SUPPLIED MATERIAL —
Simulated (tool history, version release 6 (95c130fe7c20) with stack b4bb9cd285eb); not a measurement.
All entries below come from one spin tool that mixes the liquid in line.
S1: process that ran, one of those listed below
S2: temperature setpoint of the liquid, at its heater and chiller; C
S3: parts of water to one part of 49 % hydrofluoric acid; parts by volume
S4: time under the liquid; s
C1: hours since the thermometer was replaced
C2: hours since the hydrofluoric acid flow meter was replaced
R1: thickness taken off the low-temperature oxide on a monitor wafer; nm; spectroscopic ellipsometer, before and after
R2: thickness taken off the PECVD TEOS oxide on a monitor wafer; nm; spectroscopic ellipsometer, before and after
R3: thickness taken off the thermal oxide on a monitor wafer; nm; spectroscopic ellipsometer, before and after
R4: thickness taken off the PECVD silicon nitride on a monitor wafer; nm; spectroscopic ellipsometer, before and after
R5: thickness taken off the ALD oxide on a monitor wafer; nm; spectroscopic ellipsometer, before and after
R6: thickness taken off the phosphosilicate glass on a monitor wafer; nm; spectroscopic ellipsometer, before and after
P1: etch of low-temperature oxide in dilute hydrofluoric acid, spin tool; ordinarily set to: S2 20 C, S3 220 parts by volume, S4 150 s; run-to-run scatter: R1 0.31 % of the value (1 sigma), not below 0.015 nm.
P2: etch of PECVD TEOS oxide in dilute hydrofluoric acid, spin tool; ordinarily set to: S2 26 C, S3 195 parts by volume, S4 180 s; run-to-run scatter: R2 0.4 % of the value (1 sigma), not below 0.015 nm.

WORK TASK —
Output all of the listing exactly as written.

WRITTEN RESPONSE —
Simulated (tool history, version release 6 (95c130fe7c20) with stack b4bb9cd285eb); not a measurement.
All entries below come from one spin tool that mixes the liquid in line.
S1: process that ran, one of those listed below
S2: temperature setpoint of the liquid, at its heater and chiller; C
S3: parts of water to one part of 49 % hydrofluoric acid; parts by volume
S4: time under the liquid; s
C1: hours since the thermometer was replaced
C2: hours since the hydrofluoric acid flow meter was replaced
R1: thickness taken off the low-temperature oxide on a monitor wafer; nm; spectroscopic ellipsometer, before and after
R2: thickness taken off the PECVD TEOS oxide on a monitor wafer; nm; spectroscopic ellipsometer, before and after
R3: thickness taken off the thermal oxide on a monitor wafer; nm; spectroscopic ellipsometer, before and after
R4: thickness taken off the PECVD silicon nitride on a monitor wafer; nm; spectroscopic ellipsometer, before and after
R5: thickness taken off the ALD oxide on a monitor wafer; nm; spectroscopic ellipsometer, before and after
R6: thickness taken off the phosphosilicate glass on a monitor wafer; nm; spectroscopic ellipsometer, before and after
P1: etch of low-temperature oxide in dilute hydrofluoric acid, spin tool; ordinarily set to: S2 20 C, S3 220 parts by volume, S4 150 s; run-to-run scatter: R1 0.31 % of the value (1 sigma), not below 0.015 nm.
P2: etch of PECVD TEOS oxide in dilute hydrofluoric acid, spin tool; ordinarily set to: S2 26 C, S3 195 parts by volume, S4 180 s; run-to-run scatter: R2 0.4 % of the value (1 sigma), not below 0.015 nm.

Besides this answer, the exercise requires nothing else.